Work instruction = Return exactly those lines of the material below that fall between the line holding "B2: film thickness" and the line holding "Typical recipe values: liquid_c", inclusive.

/---

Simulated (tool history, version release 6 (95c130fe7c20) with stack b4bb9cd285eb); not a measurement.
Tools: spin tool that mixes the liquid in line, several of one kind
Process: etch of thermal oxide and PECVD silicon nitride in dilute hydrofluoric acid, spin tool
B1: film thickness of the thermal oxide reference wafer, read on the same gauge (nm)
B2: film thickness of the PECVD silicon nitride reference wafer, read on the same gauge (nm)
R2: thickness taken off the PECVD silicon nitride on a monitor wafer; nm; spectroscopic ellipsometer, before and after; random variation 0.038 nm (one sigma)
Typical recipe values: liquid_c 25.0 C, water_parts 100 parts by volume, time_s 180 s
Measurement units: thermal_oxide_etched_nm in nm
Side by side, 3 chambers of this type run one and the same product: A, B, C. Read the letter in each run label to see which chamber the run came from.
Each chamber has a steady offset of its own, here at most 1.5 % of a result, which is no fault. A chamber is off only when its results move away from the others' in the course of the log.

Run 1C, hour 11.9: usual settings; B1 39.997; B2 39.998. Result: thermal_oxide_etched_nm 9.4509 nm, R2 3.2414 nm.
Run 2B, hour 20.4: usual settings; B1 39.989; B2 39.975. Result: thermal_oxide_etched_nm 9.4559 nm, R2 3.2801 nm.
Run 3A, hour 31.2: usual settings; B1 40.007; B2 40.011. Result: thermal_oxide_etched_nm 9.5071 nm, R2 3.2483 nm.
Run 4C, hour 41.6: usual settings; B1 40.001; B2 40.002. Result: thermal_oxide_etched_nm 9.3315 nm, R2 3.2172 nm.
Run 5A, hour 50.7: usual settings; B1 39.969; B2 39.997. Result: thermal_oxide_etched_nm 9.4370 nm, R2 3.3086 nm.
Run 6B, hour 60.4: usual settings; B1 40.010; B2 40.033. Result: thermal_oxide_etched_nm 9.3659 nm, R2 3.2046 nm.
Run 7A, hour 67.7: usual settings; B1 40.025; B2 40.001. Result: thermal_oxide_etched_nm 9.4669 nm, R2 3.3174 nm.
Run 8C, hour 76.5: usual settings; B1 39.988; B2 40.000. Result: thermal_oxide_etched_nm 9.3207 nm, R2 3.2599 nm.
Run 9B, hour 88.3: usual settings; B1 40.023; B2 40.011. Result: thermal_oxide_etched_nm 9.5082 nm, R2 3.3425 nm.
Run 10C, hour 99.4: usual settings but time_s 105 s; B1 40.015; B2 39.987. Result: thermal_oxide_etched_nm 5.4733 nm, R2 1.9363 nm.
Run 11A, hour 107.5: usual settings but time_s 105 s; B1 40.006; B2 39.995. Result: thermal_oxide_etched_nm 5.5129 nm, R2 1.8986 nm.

\---

Your solution =
B2: film thickness of the PECVD silicon nitride reference wafer, read on the same gauge (nm)
R2: thickness taken off the PECVD silicon nitride on a monitor wafer; nm; spectroscopic ellipsometer, before and after; random variation 0.038 nm (one sigma)
Typical recipe values: liquid_c 25.0 C, water_parts 100 parts by volume, time_s 180 s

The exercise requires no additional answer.